↓↓↓

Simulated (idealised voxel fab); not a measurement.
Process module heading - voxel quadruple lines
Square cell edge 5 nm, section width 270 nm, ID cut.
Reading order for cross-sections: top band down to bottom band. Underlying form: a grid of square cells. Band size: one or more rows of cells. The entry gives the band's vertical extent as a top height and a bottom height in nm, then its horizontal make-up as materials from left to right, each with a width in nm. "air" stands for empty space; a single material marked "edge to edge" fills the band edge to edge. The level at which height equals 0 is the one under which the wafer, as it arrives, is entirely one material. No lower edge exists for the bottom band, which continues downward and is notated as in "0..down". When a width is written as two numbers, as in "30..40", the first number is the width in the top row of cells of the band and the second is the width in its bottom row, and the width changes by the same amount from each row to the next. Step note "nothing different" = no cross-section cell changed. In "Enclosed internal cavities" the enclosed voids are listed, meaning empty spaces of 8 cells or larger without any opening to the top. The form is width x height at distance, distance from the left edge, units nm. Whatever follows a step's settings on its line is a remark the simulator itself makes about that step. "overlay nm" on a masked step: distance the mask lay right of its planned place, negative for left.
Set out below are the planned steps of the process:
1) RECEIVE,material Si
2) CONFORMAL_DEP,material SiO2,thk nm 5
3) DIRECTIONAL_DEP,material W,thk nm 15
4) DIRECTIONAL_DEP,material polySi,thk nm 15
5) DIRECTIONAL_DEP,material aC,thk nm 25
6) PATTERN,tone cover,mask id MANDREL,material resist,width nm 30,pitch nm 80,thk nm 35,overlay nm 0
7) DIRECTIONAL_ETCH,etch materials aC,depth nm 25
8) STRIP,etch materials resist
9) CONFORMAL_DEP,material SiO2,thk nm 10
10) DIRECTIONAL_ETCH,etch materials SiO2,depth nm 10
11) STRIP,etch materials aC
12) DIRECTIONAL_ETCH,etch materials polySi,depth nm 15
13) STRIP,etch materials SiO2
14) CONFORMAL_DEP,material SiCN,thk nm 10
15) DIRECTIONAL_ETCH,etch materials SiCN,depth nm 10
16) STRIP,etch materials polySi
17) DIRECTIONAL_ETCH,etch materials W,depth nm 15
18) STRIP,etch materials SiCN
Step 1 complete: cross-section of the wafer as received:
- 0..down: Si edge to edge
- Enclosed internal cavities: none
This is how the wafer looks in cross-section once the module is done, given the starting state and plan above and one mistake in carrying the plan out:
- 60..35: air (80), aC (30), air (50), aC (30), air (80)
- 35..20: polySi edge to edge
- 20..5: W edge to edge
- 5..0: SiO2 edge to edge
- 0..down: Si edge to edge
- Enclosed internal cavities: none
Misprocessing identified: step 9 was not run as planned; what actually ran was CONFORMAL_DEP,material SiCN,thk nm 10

↑↑↑

ASSIGNMENT - Reproduce every line of the entries above, unchanged, from the very first one down to and including the line containing "13) STRIP,etch materials SiO2".

WRITTEN REPLY -
Simulated (idealised voxel fab); not a measurement.
Process module heading - voxel quadruple lines
Square cell edge 5 nm, section width 270 nm, ID cut.
Reading order for cross-sections: top band down to bottom band. Underlying form: a grid of square cells. Band size: one or more rows of cells. The entry gives the band's vertical extent as a top height and a bottom height in nm, then its horizontal make-up as materials from left to right, each with a width in nm. "air" stands for empty space; a single material marked "edge to edge" fills the band edge to edge. The level at which height equals 0 is the one under which the wafer, as it arrives, is entirely one material. No lower edge exists for the bottom band, which continues downward and is notated as in "0..down". When a width is written as two numbers, as in "30..40", the first number is the width in the top row of cells of the band and the second is the width in its bottom row, and the width changes by the same amount from each row to the next. Step note "nothing different" = no cross-section cell changed. In "Enclosed internal cavities" the enclosed voids are listed, meaning empty spaces of 8 cells or larger without any opening to the top. The form is width x height at distance, distance from the left edge, units nm. Whatever follows a step's settings on its line is a remark the simulator itself makes about that step. "overlay nm" on a masked step: distance the mask lay right of its planned place, negative for left.
Set out below are the planned steps of the process:
1) RECEIVE,material Si
2) CONFORMAL_DEP,material SiO2,thk nm 5
3) DIRECTIONAL_DEP,material W,thk nm 15
4) DIRECTIONAL_DEP,material polySi,thk nm 15
5) DIRECTIONAL_DEP,material aC,thk nm 25
6) PATTERN,tone cover,mask id MANDREL,material resist,width nm 30,pitch nm 80,thk nm 35,overlay nm 0
7) DIRECTIONAL_ETCH,etch materials aC,depth nm 25
8) STRIP,etch materials resist
9) CONFORMAL_DEP,material SiO2,thk nm 10
10) DIRECTIONAL_ETCH,etch materials SiO2,depth nm 10
11) STRIP,etch materials aC
12) DIRECTIONAL_ETCH,etch materials polySi,depth nm 15
13) STRIP,etch materials SiO2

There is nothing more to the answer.